-*-*-

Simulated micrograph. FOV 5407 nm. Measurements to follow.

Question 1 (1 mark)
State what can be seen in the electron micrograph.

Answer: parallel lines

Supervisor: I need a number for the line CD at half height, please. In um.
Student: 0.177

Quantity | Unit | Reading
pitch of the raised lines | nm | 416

-*-*-

#### Work task:
Transcribe the lines above between the line holding "Supervisor: I need" and the line holding "Quantity | Unit | Reading", inclusive, exactly as they stand and with nothing added.

#### Reply:
Supervisor: I need a number for the line CD at half height, please. In um.
Student: 0.177

Quantity | Unit | Reading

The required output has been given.